→ **Recorded data**:
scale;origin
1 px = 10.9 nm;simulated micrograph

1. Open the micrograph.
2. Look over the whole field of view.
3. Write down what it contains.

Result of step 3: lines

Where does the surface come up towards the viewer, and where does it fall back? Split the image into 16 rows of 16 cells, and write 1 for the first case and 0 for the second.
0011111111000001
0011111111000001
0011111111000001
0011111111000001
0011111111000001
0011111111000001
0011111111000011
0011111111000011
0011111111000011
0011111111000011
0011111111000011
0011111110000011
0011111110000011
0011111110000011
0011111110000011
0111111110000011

→ **Requirement**: Reproduce the entries above in full and exactly.

→ **Solution**:
scale;origin
1 px = 10.9 nm;simulated micrograph

1. Open the micrograph.
2. Look over the whole field of view.
3. Write down what it contains.

Result of step 3: lines

Where does the surface come up towards the viewer, and where does it fall back? Split the image into 16 rows of 16 cells, and write 1 for the first case and 0 for the second.
0011111111000001
0011111111000001
0011111111000001
0011111111000001
0011111111000001
0011111111000001
0011111111000011
0011111111000011
0011111111000011
0011111111000011
0011111111000011
0011111110000011
0011111110000011
0011111110000011
0011111110000011
0111111110000011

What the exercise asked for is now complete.